● RECORDED DATA:
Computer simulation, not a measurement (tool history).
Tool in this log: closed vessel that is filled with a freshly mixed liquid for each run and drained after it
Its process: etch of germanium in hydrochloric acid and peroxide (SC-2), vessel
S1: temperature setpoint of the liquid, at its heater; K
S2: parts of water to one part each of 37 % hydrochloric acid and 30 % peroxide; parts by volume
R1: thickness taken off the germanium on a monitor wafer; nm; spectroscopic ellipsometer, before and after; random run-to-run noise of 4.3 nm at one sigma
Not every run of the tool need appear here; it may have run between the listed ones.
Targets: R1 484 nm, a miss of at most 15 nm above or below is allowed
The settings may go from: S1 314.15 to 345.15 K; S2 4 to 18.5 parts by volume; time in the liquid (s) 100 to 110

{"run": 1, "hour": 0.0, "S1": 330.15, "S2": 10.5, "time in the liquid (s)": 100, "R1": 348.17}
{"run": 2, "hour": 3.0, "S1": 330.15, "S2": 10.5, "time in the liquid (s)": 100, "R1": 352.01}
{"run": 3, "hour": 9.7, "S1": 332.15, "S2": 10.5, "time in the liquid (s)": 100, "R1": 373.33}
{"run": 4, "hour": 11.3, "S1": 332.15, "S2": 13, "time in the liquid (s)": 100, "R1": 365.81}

● ASSIGNED TASK: Which lines run from the first of the listing to the line containing "S1: temperature setpoint"? Reproduce those exactly, both ends included.

● WRITTEN ANSWER:
Computer simulation, not a measurement (tool history).
Tool in this log: closed vessel that is filled with a freshly mixed liquid for each run and drained after it
Its process: etch of germanium in hydrochloric acid and peroxide (SC-2), vessel
S1: temperature setpoint of the liquid, at its heater; K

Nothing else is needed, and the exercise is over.